■ ■ ■

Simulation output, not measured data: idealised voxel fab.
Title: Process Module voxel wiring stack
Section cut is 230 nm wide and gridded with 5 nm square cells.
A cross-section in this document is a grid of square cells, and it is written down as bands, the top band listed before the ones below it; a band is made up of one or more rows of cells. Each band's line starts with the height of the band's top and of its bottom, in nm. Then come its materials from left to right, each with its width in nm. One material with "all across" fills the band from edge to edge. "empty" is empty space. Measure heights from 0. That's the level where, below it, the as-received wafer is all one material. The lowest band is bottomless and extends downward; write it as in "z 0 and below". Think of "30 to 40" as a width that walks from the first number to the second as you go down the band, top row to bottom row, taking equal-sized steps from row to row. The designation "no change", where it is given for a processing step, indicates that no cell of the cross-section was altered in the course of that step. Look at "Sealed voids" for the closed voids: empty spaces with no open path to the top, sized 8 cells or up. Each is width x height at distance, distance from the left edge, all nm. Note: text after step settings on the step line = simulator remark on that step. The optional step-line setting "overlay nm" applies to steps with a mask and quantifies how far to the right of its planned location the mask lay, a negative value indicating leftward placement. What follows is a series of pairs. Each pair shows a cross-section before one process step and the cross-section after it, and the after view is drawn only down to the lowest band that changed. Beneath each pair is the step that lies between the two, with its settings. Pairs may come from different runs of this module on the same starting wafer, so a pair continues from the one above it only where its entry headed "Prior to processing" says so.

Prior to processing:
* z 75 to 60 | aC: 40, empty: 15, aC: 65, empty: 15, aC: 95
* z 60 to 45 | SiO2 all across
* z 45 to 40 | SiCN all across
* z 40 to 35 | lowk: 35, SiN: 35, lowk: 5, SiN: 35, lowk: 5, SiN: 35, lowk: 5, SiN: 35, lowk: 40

■ ■ ■

Looking at the data above, return every line from the one with "A cross-section in" down to the one with "SiCN all across", exactly and inclusively.

Written answer:
A cross-section in this document is a grid of square cells, and it is written down as bands, the top band listed before the ones below it; a band is made up of one or more rows of cells. Each band's line starts with the height of the band's top and of its bottom, in nm. Then come its materials from left to right, each with its width in nm. One material with "all across" fills the band from edge to edge. "empty" is empty space. Measure heights from 0. That's the level where, below it, the as-received wafer is all one material. The lowest band is bottomless and extends downward; write it as in "z 0 and below". Think of "30 to 40" as a width that walks from the first number to the second as you go down the band, top row to bottom row, taking equal-sized steps from row to row. The designation "no change", where it is given for a processing step, indicates that no cell of the cross-section was altered in the course of that step. Look at "Sealed voids" for the closed voids: empty spaces with no open path to the top, sized 8 cells or up. Each is width x height at distance, distance from the left edge, all nm. Note: text after step settings on the step line = simulator remark on that step. The optional step-line setting "overlay nm" applies to steps with a mask and quantifies how far to the right of its planned location the mask lay, a negative value indicating leftward placement. What follows is a series of pairs. Each pair shows a cross-section before one process step and the cross-section after it, and the after view is drawn only down to the lowest band that changed. Beneath each pair is the step that lies between the two, with its settings. Pairs may come from different runs of this module on the same starting wafer, so a pair continues from the one above it only where its entry headed "Prior to processing" says so.

Prior to processing:
* z 75 to 60 | aC: 40, empty: 15, aC: 65, empty: 15, aC: 95
* z 60 to 45 | SiO2 all across
* z 45 to 40 | SiCN all across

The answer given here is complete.